→ ASSIGNED TASK
Please write out the data that follows, word for word.

*** DATA LISTING
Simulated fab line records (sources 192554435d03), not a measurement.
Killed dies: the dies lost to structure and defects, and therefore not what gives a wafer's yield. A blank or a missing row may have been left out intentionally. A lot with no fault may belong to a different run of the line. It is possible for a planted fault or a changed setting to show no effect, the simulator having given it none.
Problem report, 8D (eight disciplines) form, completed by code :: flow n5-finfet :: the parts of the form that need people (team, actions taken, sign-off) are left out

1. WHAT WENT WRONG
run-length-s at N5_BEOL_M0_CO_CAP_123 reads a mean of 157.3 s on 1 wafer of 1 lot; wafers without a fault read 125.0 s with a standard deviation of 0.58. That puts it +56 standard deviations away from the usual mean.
******

→ EXPECTED ANSWER
Simulated fab line records (sources 192554435d03), not a measurement.
Killed dies: the dies lost to structure and defects, and therefore not what gives a wafer's yield. A blank or a missing row may have been left out intentionally. A lot with no fault may belong to a different run of the line. It is possible for a planted fault or a changed setting to show no effect, the simulator having given it none.
Problem report, 8D (eight disciplines) form, completed by code :: flow n5-finfet :: the parts of the form that need people (team, actions taken, sign-off) are left out

1. WHAT WENT WRONG
run-length-s at N5_BEOL_M0_CO_CAP_123 reads a mean of 157.3 s on 1 wafer of 1 lot; wafers without a fault read 125.0 s with a standard deviation of 0.58. That puts it +56 standard deviations away from the usual mean.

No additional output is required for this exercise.